**Activity:** What you output should match the data below exactly.

**Extracted records:**
────────────────────────────────────────
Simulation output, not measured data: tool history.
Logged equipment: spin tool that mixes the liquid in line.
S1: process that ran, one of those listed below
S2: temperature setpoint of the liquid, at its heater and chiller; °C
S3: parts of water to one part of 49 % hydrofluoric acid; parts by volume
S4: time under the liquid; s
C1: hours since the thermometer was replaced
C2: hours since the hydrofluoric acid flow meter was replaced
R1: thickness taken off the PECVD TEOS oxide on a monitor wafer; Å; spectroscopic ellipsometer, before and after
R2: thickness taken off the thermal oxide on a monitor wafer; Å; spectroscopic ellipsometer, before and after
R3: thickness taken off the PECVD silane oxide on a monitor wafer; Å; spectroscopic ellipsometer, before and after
────────────────────────────────────────

**Exercise answer:**
Simulation output, not measured data: tool history.
Logged equipment: spin tool that mixes the liquid in line.
S1: process that ran, one of those listed below
S2: temperature setpoint of the liquid, at its heater and chiller; °C
S3: parts of water to one part of 49 % hydrofluoric acid; parts by volume
S4: time under the liquid; s
C1: hours since the thermometer was replaced
C2: hours since the hydrofluoric acid flow meter was replaced
R1: thickness taken off the PECVD TEOS oxide on a monitor wafer; Å; spectroscopic ellipsometer, before and after
R2: thickness taken off the thermal oxide on a monitor wafer; Å; spectroscopic ellipsometer, before and after
R3: thickness taken off the PECVD silane oxide on a monitor wafer; Å; spectroscopic ellipsometer, before and after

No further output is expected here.